**MATERIAL PROVIDED**
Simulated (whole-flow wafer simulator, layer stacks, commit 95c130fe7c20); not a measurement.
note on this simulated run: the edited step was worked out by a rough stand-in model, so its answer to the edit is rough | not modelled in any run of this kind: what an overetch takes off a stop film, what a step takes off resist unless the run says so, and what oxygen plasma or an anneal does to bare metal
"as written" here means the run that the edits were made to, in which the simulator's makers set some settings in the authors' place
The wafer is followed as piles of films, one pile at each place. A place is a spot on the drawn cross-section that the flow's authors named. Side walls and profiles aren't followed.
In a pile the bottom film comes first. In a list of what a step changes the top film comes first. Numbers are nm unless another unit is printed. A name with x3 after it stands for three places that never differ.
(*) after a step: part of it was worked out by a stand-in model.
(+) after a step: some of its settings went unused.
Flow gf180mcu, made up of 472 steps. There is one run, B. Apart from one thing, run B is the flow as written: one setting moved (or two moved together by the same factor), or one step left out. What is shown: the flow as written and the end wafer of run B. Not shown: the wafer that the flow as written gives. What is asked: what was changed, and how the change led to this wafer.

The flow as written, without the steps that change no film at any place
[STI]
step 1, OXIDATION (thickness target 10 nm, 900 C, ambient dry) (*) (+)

**REQUIREMENT**
Could you copy every record above exactly as it stands?

**ANSWER SPACE**
Simulated (whole-flow wafer simulator, layer stacks, commit 95c130fe7c20); not a measurement.
note on this simulated run: the edited step was worked out by a rough stand-in model, so its answer to the edit is rough | not modelled in any run of this kind: what an overetch takes off a stop film, what a step takes off resist unless the run says so, and what oxygen plasma or an anneal does to bare metal
"as written" here means the run that the edits were made to, in which the simulator's makers set some settings in the authors' place
The wafer is followed as piles of films, one pile at each place. A place is a spot on the drawn cross-section that the flow's authors named. Side walls and profiles aren't followed.
In a pile the bottom film comes first. In a list of what a step changes the top film comes first. Numbers are nm unless another unit is printed. A name with x3 after it stands for three places that never differ.
(*) after a step: part of it was worked out by a stand-in model.
(+) after a step: some of its settings went unused.
Flow gf180mcu, made up of 472 steps. There is one run, B. Apart from one thing, run B is the flow as written: one setting moved (or two moved together by the same factor), or one step left out. What is shown: the flow as written and the end wafer of run B. Not shown: the wafer that the flow as written gives. What is asked: what was changed, and how the change led to this wafer.

The flow as written, without the steps that change no film at any place
[STI]
step 1, OXIDATION (thickness target 10 nm, 900 C, ambient dry) (*) (+)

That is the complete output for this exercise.